▬▬▬▬▬▬
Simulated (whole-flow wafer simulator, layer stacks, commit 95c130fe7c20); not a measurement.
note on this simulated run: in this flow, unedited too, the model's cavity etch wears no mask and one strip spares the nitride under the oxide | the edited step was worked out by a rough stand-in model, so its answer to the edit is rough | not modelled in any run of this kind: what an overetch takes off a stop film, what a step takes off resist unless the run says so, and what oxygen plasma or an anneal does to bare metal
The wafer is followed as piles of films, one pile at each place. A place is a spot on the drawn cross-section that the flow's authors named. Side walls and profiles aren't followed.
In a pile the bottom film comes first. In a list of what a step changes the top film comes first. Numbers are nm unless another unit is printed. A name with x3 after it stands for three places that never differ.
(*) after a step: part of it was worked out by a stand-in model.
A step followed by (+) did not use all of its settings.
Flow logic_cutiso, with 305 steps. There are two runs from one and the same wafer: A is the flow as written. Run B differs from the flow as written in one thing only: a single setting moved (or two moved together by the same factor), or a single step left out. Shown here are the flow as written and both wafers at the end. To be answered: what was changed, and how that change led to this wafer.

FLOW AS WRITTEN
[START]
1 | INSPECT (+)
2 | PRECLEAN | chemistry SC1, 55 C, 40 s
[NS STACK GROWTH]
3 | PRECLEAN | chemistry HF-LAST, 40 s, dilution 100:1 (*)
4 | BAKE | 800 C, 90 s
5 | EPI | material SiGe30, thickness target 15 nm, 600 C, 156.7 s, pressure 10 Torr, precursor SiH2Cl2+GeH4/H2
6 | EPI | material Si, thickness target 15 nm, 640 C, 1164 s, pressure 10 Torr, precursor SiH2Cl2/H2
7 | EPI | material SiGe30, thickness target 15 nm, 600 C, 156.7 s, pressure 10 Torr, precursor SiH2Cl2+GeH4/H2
▬▬▬▬▬▬

* **Requirement**:
The full set of lines above should be retyped without a single change.

* **Task output**:
Simulated (whole-flow wafer simulator, layer stacks, commit 95c130fe7c20); not a measurement.
note on this simulated run: in this flow, unedited too, the model's cavity etch wears no mask and one strip spares the nitride under the oxide | the edited step was worked out by a rough stand-in model, so its answer to the edit is rough | not modelled in any run of this kind: what an overetch takes off a stop film, what a step takes off resist unless the run says so, and what oxygen plasma or an anneal does to bare metal
The wafer is followed as piles of films, one pile at each place. A place is a spot on the drawn cross-section that the flow's authors named. Side walls and profiles aren't followed.
In a pile the bottom film comes first. In a list of what a step changes the top film comes first. Numbers are nm unless another unit is printed. A name with x3 after it stands for three places that never differ.
(*) after a step: part of it was worked out by a stand-in model.
A step followed by (+) did not use all of its settings.
Flow logic_cutiso, with 305 steps. There are two runs from one and the same wafer: A is the flow as written. Run B differs from the flow as written in one thing only: a single setting moved (or two moved together by the same factor), or a single step left out. Shown here are the flow as written and both wafers at the end. To be answered: what was changed, and how that change led to this wafer.

FLOW AS WRITTEN
[START]
1 | INSPECT (+)
2 | PRECLEAN | chemistry SC1, 55 C, 40 s
[NS STACK GROWTH]
3 | PRECLEAN | chemistry HF-LAST, 40 s, dilution 100:1 (*)
4 | BAKE | 800 C, 90 s
5 | EPI | material SiGe30, thickness target 15 nm, 600 C, 156.7 s, pressure 10 Torr, precursor SiH2Cl2+GeH4/H2
6 | EPI | material Si, thickness target 15 nm, 640 C, 1164 s, pressure 10 Torr, precursor SiH2Cl2/H2
7 | EPI | material SiGe30, thickness target 15 nm, 600 C, 156.7 s, pressure 10 Torr, precursor SiH2Cl2+GeH4/H2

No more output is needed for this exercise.